──────── RECORDS SUPPLIED
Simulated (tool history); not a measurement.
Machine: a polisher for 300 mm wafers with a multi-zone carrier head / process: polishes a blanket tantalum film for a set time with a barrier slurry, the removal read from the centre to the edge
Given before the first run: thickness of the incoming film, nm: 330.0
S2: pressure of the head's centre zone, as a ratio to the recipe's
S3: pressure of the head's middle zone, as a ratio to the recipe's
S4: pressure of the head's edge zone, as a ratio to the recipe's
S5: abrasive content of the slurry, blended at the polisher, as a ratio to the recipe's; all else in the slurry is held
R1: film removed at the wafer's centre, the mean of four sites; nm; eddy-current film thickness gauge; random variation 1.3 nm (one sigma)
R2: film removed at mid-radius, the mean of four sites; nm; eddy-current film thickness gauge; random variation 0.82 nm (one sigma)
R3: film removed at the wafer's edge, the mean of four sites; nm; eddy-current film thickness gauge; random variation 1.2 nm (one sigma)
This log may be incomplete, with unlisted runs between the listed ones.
────────────────

» **ASSIGNED TASK**
Exact reproduction of the whole material is the required answer.

» **RESPONSE AREA**
Simulated (tool history); not a measurement.
Machine: a polisher for 300 mm wafers with a multi-zone carrier head / process: polishes a blanket tantalum film for a set time with a barrier slurry, the removal read from the centre to the edge
Given before the first run: thickness of the incoming film, nm: 330.0
S2: pressure of the head's centre zone, as a ratio to the recipe's
S3: pressure of the head's middle zone, as a ratio to the recipe's
S4: pressure of the head's edge zone, as a ratio to the recipe's
S5: abrasive content of the slurry, blended at the polisher, as a ratio to the recipe's; all else in the slurry is held
R1: film removed at the wafer's centre, the mean of four sites; nm; eddy-current film thickness gauge; random variation 1.3 nm (one sigma)
R2: film removed at mid-radius, the mean of four sites; nm; eddy-current film thickness gauge; random variation 0.82 nm (one sigma)
R3: film removed at the wafer's edge, the mean of four sites; nm; eddy-current film thickness gauge; random variation 1.2 nm (one sigma)
This log may be incomplete, with unlisted runs between the listed ones.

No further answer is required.